TASK ITEM
Write out every record below exactly, so that nothing differs from what is shown.

INFORMATION SHOWN below:

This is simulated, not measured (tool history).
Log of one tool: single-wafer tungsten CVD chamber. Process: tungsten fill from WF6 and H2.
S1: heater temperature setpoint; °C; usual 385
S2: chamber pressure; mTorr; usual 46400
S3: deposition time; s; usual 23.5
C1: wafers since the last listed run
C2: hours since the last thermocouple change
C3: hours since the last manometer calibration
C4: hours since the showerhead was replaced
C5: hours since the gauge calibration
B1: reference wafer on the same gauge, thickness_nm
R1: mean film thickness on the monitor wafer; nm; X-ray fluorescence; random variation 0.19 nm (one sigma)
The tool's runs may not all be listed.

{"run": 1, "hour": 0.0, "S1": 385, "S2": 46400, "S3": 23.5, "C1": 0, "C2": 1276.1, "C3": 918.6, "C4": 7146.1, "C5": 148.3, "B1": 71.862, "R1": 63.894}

End of INFORMATION SHOWN.

EXERCISE ANSWER
This is simulated, not measured (tool history).
Log of one tool: single-wafer tungsten CVD chamber. Process: tungsten fill from WF6 and H2.
S1: heater temperature setpoint; °C; usual 385
S2: chamber pressure; mTorr; usual 46400
S3: deposition time; s; usual 23.5
C1: wafers since the last listed run
C2: hours since the last thermocouple change
C3: hours since the last manometer calibration
C4: hours since the showerhead was replaced
C5: hours since the gauge calibration
B1: reference wafer on the same gauge, thickness_nm
R1: mean film thickness on the monitor wafer; nm; X-ray fluorescence; random variation 0.19 nm (one sigma)
The tool's runs may not all be listed.

{"run": 1, "hour": 0.0, "S1": 385, "S2": 46400, "S3": 23.5, "C1": 0, "C2": 1276.1, "C3": 918.6, "C4": 7146.1, "C5": 148.3, "B1": 71.862, "R1": 63.894}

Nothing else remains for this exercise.